- - - - - - -

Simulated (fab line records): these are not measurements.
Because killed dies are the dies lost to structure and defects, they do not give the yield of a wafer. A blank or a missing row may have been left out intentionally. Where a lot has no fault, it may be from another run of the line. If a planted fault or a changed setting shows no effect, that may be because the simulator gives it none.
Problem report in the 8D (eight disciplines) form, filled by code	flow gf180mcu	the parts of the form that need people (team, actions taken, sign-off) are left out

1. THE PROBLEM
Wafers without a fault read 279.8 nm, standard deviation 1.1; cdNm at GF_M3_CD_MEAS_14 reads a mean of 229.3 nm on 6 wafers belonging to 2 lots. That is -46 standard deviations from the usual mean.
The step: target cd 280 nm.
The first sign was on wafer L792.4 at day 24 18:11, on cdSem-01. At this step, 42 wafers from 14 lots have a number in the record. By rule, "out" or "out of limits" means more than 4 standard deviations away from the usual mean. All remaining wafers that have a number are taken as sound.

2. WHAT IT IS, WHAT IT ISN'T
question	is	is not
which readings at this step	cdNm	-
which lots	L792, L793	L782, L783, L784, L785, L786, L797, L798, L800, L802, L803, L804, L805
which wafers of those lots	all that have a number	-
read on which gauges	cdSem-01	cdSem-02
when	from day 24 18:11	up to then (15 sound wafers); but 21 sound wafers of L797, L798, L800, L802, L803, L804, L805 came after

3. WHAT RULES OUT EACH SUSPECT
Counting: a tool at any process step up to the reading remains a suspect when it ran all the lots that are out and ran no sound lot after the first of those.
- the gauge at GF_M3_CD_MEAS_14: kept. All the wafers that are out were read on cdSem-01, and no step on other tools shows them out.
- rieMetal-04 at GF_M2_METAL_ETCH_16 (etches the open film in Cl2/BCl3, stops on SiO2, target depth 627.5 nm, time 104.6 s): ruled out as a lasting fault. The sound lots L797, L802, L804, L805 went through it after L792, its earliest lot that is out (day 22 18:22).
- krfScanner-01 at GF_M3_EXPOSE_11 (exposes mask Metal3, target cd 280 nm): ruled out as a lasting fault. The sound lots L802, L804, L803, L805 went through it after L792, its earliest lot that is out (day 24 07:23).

- - - - - - -

### Work request
Above are the records; repeat exactly the lines from the one holding "Wafers without a" down to the one holding "Counting: a tool", end lines included.

### Task result
Wafers without a fault read 279.8 nm, standard deviation 1.1; cdNm at GF_M3_CD_MEAS_14 reads a mean of 229.3 nm on 6 wafers belonging to 2 lots. That is -46 standard deviations from the usual mean.
The step: target cd 280 nm.
The first sign was on wafer L792.4 at day 24 18:11, on cdSem-01. At this step, 42 wafers from 14 lots have a number in the record. By rule, "out" or "out of limits" means more than 4 standard deviations away from the usual mean. All remaining wafers that have a number are taken as sound.

2. WHAT IT IS, WHAT IT ISN'T
question	is	is not
which readings at this step	cdNm	-
which lots	L792, L793	L782, L783, L784, L785, L786, L797, L798, L800, L802, L803, L804, L805
which wafers of those lots	all that have a number	-
read on which gauges	cdSem-01	cdSem-02
when	from day 24 18:11	up to then (15 sound wafers); but 21 sound wafers of L797, L798, L800, L802, L803, L804, L805 came after

3. WHAT RULES OUT EACH SUSPECT
Counting: a tool at any process step up to the reading remains a suspect when it ran all the lots that are out and ran no sound lot after the first of those.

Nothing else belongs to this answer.